Work item
Only the lines from the first line of the material below to the line containing "1;main subject of", inclusive, should be copied, each exactly as written.

Source material
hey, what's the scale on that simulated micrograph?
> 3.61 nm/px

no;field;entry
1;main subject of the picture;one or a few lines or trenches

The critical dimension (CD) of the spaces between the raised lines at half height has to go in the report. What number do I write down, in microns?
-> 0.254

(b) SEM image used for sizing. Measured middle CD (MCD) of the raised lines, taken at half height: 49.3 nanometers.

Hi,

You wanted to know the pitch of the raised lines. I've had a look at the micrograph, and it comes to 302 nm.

Task output
hey, what's the scale on that simulated micrograph?
> 3.61 nm/px

no;field;entry
1;main subject of the picture;one or a few lines or trenches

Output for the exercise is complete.